#####
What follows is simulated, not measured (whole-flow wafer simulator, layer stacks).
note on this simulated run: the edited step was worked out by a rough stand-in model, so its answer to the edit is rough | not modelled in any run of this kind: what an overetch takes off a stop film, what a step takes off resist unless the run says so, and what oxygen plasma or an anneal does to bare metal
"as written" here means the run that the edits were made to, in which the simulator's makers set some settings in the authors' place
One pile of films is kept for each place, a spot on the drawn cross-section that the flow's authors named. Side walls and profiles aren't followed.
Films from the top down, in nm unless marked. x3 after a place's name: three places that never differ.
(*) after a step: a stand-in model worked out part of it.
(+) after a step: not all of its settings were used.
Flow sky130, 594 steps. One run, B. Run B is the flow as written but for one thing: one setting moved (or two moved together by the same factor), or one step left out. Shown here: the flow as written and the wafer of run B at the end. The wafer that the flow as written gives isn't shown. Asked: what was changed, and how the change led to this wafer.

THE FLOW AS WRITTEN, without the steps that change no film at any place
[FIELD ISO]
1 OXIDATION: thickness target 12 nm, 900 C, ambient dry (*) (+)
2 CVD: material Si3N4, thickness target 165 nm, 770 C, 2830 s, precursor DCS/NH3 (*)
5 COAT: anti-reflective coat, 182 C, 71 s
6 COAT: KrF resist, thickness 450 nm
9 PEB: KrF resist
#####

• Task item: Once you find the line with "Films from the" in the entries above, output it and each line after it up to and including the line with "6 COAT: KrF resist, thickness 450 nm", and nothing else.

• Task solution:
Films from the top down, in nm unless marked. x3 after a place's name: three places that never differ.
(*) after a step: a stand-in model worked out part of it.
(+) after a step: not all of its settings were used.
Flow sky130, 594 steps. One run, B. Run B is the flow as written but for one thing: one setting moved (or two moved together by the same factor), or one step left out. Shown here: the flow as written and the wafer of run B at the end. The wafer that the flow as written gives isn't shown. Asked: what was changed, and how the change led to this wafer.

THE FLOW AS WRITTEN, without the steps that change no film at any place
[FIELD ISO]
1 OXIDATION: thickness target 12 nm, 900 C, ambient dry (*) (+)
2 CVD: material Si3N4, thickness target 165 nm, 770 C, 2830 s, precursor DCS/NH3 (*)
5 COAT: anti-reflective coat, 182 C, 71 s
6 COAT: KrF resist, thickness 450 nm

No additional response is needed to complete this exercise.